*** Opening Record set ***
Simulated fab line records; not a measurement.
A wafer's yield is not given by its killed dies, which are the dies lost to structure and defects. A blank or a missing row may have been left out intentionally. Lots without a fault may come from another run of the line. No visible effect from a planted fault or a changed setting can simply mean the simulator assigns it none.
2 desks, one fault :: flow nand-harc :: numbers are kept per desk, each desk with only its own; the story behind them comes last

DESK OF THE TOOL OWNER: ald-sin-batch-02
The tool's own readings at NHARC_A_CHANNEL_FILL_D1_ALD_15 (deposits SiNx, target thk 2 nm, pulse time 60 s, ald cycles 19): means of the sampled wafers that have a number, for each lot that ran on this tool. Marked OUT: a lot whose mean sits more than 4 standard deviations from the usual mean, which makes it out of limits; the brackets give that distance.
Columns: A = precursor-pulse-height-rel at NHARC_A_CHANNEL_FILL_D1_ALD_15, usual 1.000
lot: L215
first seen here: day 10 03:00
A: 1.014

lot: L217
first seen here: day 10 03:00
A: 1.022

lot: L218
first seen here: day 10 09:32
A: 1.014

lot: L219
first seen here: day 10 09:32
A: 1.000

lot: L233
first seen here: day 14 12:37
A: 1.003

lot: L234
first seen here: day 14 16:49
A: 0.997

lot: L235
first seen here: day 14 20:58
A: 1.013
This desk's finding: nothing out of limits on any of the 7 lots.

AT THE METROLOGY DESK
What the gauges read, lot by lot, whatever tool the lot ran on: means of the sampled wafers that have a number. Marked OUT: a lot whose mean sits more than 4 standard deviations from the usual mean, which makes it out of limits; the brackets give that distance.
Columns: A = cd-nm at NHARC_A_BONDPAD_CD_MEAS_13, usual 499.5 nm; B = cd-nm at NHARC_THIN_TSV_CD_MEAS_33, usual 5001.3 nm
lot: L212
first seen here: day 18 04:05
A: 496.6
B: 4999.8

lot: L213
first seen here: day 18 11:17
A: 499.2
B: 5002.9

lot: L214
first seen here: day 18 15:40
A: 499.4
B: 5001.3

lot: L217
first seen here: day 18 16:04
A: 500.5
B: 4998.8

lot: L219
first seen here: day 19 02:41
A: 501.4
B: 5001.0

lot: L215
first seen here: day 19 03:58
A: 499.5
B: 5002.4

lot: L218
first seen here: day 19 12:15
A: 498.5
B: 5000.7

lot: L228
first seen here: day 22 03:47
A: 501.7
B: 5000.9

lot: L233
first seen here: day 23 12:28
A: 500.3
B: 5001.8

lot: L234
*** Closing Record set ***

▶ Required action: Reproduce the records above exactly, from the first line through the line containing "DESK OF THE TOOL OWNER: ald-sin-batch-02", and output nothing else.

▶ Response:
Simulated fab line records; not a measurement.
A wafer's yield is not given by its killed dies, which are the dies lost to structure and defects. A blank or a missing row may have been left out intentionally. Lots without a fault may come from another run of the line. No visible effect from a planted fault or a changed setting can simply mean the simulator assigns it none.
2 desks, one fault :: flow nand-harc :: numbers are kept per desk, each desk with only its own; the story behind them comes last

DESK OF THE TOOL OWNER: ald-sin-batch-02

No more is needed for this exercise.